START Entries shown

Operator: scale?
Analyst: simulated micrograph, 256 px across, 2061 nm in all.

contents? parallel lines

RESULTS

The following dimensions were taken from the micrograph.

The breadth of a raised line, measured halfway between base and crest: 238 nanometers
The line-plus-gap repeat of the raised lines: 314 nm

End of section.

END Entries shown

Assigned task:
Retype exactly, and only, the lines above from the one where "contents? parallel lines" occurs up to and including the one where "The line-plus-gap repeat" occurs.

Solution:
contents? parallel lines

RESULTS

The following dimensions were taken from the micrograph.

The breadth of a raised line, measured halfway between base and crest: 238 nanometers
The line-plus-gap repeat of the raised lines: 314 nm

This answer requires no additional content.